--- START ---

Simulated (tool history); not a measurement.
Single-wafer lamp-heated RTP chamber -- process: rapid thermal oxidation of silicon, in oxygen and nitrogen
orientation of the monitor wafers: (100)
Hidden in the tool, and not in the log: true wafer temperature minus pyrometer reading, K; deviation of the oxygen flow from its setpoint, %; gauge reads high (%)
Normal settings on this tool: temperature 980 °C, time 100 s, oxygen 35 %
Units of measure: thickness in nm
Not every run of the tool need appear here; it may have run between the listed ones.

--- END ---

* Task item *
The entries above should be set down again exactly as they appear.

* Task answer *
Simulated (tool history); not a measurement.
Single-wafer lamp-heated RTP chamber -- process: rapid thermal oxidation of silicon, in oxygen and nitrogen
orientation of the monitor wafers: (100)
Hidden in the tool, and not in the log: true wafer temperature minus pyrometer reading, K; deviation of the oxygen flow from its setpoint, %; gauge reads high (%)
Normal settings on this tool: temperature 980 °C, time 100 s, oxygen 35 %
Units of measure: thickness in nm
Not every run of the tool need appear here; it may have run between the listed ones.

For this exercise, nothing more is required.